▸ **ACTIVITY**: Two lines in the data below mark the range: the one with "98.92 | 91.97 |" and the one with "98.87 | 72.67 |". Return both, along with every line between them, exactly.

▸ **ENTRIES SHOWN**:
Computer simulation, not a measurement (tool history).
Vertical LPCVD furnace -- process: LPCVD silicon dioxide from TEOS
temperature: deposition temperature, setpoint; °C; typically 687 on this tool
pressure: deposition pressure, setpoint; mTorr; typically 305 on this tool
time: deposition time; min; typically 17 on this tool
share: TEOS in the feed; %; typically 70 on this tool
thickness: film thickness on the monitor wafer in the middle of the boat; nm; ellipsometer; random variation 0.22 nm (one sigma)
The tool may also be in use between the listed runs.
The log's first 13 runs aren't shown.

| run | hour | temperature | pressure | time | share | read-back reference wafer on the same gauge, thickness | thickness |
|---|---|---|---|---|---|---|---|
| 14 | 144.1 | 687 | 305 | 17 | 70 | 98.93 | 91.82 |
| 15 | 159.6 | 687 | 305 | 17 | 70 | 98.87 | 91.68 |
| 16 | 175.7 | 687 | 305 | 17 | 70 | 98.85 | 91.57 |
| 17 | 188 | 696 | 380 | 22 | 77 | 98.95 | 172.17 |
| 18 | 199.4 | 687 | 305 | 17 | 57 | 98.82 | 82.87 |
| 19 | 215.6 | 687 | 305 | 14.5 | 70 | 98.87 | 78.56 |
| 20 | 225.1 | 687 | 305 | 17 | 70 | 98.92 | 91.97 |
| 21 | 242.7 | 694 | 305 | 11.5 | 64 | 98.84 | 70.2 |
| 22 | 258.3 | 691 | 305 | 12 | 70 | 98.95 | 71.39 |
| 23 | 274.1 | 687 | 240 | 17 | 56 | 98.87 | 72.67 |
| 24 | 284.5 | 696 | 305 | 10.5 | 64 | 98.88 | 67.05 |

▸ **EXERCISE RESPONSE**:
| 20 | 225.1 | 687 | 305 | 17 | 70 | 98.92 | 91.97 |
| 21 | 242.7 | 694 | 305 | 11.5 | 64 | 98.84 | 70.2 |
| 22 | 258.3 | 691 | 305 | 12 | 70 | 98.95 | 71.39 |
| 23 | 274.1 | 687 | 240 | 17 | 56 | 98.87 | 72.67 |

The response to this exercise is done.